* _Exercise_:
Find the line holding "69 | PLASMA" in the entries below. Give it again exactly, along with every line after it up to and including the line holding "80 | INSPECT".

Start of Dataset content
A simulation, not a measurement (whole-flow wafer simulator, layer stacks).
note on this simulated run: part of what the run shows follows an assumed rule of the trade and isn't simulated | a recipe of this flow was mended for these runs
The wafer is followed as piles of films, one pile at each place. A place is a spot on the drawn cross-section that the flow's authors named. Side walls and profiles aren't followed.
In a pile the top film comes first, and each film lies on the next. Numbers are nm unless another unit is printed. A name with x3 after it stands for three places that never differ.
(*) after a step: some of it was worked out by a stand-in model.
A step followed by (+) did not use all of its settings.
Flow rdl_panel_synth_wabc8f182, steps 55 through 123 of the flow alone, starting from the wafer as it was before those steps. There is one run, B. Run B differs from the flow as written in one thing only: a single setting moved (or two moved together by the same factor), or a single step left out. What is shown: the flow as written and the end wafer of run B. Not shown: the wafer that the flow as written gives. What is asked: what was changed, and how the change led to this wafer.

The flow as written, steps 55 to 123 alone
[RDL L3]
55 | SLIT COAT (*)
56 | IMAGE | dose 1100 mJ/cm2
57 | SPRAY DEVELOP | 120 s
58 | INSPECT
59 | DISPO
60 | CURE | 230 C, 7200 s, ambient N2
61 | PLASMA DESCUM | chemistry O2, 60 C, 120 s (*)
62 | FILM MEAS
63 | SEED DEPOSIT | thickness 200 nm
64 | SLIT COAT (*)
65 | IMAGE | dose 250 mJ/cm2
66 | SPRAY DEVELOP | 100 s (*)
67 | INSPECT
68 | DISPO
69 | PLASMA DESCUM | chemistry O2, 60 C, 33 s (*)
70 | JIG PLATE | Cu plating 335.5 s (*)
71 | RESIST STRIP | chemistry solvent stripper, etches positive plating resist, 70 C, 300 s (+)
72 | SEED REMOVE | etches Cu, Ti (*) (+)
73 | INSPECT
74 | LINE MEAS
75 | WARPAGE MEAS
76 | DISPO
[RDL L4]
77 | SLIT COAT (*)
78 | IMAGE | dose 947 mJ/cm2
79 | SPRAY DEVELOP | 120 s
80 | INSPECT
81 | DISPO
End of Dataset content

* _Expected answer_:
69 | PLASMA DESCUM | chemistry O2, 60 C, 33 s (*)
70 | JIG PLATE | Cu plating 335.5 s (*)
71 | RESIST STRIP | chemistry solvent stripper, etches positive plating resist, 70 C, 300 s (+)
72 | SEED REMOVE | etches Cu, Ti (*) (+)
73 | INSPECT
74 | LINE MEAS
75 | WARPAGE MEAS
76 | DISPO
[RDL L4]
77 | SLIT COAT (*)
78 | IMAGE | dose 947 mJ/cm2
79 | SPRAY DEVELOP | 120 s
80 | INSPECT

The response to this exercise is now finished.